- _Exercise_:
Transcribe the material from its first line onward, ending with the line that contains "edge; nm throughout)." and adding nothing beyond it.

----------------------------------------

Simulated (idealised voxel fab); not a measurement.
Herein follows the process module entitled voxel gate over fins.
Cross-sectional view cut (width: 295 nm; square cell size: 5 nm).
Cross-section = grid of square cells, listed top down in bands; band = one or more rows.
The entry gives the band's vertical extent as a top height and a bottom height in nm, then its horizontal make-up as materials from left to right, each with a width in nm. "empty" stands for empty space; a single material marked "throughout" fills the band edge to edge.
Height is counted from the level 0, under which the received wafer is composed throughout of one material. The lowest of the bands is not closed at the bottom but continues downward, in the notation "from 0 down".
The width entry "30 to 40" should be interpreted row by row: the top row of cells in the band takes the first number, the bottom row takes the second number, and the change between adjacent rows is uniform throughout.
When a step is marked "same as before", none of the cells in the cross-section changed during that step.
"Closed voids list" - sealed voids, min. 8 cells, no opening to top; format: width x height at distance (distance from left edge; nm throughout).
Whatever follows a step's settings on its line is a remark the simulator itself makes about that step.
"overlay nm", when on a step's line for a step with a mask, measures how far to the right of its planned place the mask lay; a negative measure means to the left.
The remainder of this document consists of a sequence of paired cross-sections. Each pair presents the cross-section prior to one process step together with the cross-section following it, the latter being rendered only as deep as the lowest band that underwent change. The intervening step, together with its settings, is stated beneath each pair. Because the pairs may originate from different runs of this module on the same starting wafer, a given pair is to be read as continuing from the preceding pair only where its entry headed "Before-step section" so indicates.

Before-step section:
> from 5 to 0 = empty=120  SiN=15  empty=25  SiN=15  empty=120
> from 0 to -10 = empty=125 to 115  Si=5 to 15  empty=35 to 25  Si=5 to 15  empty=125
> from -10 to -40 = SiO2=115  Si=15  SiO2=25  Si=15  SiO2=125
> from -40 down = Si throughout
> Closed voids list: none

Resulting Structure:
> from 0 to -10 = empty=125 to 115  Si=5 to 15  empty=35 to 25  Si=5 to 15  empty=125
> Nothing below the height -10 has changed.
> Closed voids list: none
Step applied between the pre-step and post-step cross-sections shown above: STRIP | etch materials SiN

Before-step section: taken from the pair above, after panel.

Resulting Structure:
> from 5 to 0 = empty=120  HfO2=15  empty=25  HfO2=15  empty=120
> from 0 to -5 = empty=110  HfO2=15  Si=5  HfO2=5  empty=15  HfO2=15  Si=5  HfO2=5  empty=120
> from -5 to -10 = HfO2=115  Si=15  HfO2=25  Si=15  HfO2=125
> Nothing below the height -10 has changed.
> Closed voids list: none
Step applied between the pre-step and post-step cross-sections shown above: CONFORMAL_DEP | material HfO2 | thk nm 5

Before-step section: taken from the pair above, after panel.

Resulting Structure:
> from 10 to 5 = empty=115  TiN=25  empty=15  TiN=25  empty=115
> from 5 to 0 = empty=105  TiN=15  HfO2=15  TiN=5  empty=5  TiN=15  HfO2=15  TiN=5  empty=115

----------------------------------------

- _Task answer_:
Simulated (idealised voxel fab); not a measurement.
Herein follows the process module entitled voxel gate over fins.
Cross-sectional view cut (width: 295 nm; square cell size: 5 nm).
Cross-section = grid of square cells, listed top down in bands; band = one or more rows.
The entry gives the band's vertical extent as a top height and a bottom height in nm, then its horizontal make-up as materials from left to right, each with a width in nm. "empty" stands for empty space; a single material marked "throughout" fills the band edge to edge.
Height is counted from the level 0, under which the received wafer is composed throughout of one material. The lowest of the bands is not closed at the bottom but continues downward, in the notation "from 0 down".
The width entry "30 to 40" should be interpreted row by row: the top row of cells in the band takes the first number, the bottom row takes the second number, and the change between adjacent rows is uniform throughout.
When a step is marked "same as before", none of the cells in the cross-section changed during that step.
"Closed voids list" - sealed voids, min. 8 cells, no opening to top; format: width x height at distance (distance from left edge; nm throughout).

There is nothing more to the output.